Record set
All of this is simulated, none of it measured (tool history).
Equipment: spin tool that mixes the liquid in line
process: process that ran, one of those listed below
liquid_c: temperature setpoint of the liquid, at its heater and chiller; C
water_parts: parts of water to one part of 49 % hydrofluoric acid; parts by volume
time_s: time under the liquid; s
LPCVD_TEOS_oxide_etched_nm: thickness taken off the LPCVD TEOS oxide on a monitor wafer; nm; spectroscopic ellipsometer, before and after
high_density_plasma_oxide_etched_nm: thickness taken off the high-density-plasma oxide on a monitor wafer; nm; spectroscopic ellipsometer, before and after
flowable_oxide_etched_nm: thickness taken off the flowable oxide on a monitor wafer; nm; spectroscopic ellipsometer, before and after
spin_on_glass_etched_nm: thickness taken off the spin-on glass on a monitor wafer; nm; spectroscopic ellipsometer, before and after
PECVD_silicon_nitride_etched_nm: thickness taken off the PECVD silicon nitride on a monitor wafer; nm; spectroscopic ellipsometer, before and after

Required action
Exact duplication is required for the lines above, from the line that contains "Equipment: spin tool" to the line that contains "time_s: time under the liquid; s", inclusive; omit all others.

Answer space
Equipment: spin tool that mixes the liquid in line
process: process that ran, one of those listed below
liquid_c: temperature setpoint of the liquid, at its heater and chiller; C
water_parts: parts of water to one part of 49 % hydrofluoric acid; parts by volume
time_s: time under the liquid; s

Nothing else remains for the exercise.